—————
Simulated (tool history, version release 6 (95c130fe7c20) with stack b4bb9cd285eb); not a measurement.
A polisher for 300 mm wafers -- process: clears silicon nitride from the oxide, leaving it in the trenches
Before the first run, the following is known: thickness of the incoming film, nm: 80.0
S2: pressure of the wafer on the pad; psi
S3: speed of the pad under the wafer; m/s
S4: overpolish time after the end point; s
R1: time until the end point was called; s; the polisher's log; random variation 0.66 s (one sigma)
—————

* [Work order]: Would you transcribe the whole listing, keeping every character the same?

* [Written response]:
Simulated (tool history, version release 6 (95c130fe7c20) with stack b4bb9cd285eb); not a measurement.
A polisher for 300 mm wafers -- process: clears silicon nitride from the oxide, leaving it in the trenches
Before the first run, the following is known: thickness of the incoming film, nm: 80.0
S2: pressure of the wafer on the pad; psi
S3: speed of the pad under the wafer; m/s
S4: overpolish time after the end point; s
R1: time until the end point was called; s; the polisher's log; random variation 0.66 s (one sigma)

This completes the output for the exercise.